═══ STORED DATA ═══

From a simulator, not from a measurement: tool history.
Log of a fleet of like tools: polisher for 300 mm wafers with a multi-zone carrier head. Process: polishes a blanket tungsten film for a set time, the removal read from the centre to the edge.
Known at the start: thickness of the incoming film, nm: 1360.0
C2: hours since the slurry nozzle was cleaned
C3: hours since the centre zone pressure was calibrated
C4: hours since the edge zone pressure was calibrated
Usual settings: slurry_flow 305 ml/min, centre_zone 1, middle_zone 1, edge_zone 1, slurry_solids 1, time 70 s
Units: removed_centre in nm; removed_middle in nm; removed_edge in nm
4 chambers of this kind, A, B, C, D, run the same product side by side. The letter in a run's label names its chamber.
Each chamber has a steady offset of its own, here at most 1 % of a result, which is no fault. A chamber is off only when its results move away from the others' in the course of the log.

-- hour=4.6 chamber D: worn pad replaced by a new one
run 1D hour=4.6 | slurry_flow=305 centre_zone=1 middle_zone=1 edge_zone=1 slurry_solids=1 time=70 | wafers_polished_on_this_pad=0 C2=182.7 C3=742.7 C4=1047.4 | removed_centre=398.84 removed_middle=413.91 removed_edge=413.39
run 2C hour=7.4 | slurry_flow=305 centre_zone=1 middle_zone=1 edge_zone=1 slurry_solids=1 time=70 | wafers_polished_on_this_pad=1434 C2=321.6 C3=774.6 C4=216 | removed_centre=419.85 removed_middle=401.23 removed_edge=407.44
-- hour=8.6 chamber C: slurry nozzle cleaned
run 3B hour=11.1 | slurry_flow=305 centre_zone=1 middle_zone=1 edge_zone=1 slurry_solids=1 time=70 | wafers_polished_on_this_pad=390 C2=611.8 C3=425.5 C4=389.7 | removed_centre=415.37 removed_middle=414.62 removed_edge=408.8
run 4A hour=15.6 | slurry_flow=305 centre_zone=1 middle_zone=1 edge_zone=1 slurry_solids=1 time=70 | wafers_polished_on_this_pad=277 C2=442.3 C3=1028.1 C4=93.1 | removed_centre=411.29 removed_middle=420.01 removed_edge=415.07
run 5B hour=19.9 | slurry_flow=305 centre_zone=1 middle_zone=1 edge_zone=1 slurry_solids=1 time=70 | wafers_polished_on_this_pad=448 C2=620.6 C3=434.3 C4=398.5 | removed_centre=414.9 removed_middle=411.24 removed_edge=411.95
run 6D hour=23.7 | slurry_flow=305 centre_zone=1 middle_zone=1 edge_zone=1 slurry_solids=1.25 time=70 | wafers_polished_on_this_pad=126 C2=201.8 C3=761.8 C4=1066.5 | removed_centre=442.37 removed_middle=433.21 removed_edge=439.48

═══

ACTIVITY
Lines from the beginning of the data above through the line containing "run 4A hour=15.6" are to be returned exactly, and no others.

TASK OUTPUT
From a simulator, not from a measurement: tool history.
Log of a fleet of like tools: polisher for 300 mm wafers with a multi-zone carrier head. Process: polishes a blanket tungsten film for a set time, the removal read from the centre to the edge.
Known at the start: thickness of the incoming film, nm: 1360.0
C2: hours since the slurry nozzle was cleaned
C3: hours since the centre zone pressure was calibrated
C4: hours since the edge zone pressure was calibrated
Usual settings: slurry_flow 305 ml/min, centre_zone 1, middle_zone 1, edge_zone 1, slurry_solids 1, time 70 s
Units: removed_centre in nm; removed_middle in nm; removed_edge in nm
4 chambers of this kind, A, B, C, D, run the same product side by side. The letter in a run's label names its chamber.
Each chamber has a steady offset of its own, here at most 1 % of a result, which is no fault. A chamber is off only when its results move away from the others' in the course of the log.

-- hour=4.6 chamber D: worn pad replaced by a new one
run 1D hour=4.6 | slurry_flow=305 centre_zone=1 middle_zone=1 edge_zone=1 slurry_solids=1 time=70 | wafers_polished_on_this_pad=0 C2=182.7 C3=742.7 C4=1047.4 | removed_centre=398.84 removed_middle=413.91 removed_edge=413.39
run 2C hour=7.4 | slurry_flow=305 centre_zone=1 middle_zone=1 edge_zone=1 slurry_solids=1 time=70 | wafers_polished_on_this_pad=1434 C2=321.6 C3=774.6 C4=216 | removed_centre=419.85 removed_middle=401.23 removed_edge=407.44
-- hour=8.6 chamber C: slurry nozzle cleaned
run 3B hour=11.1 | slurry_flow=305 centre_zone=1 middle_zone=1 edge_zone=1 slurry_solids=1 time=70 | wafers_polished_on_this_pad=390 C2=611.8 C3=425.5 C4=389.7 | removed_centre=415.37 removed_middle=414.62 removed_edge=408.8
run 4A hour=15.6 | slurry_flow=305 centre_zone=1 middle_zone=1 edge_zone=1 slurry_solids=1 time=70 | wafers_polished_on_this_pad=277 C2=442.3 C3=1028.1 C4=93.1 | removed_centre=411.29 removed_middle=420.01 removed_edge=415.07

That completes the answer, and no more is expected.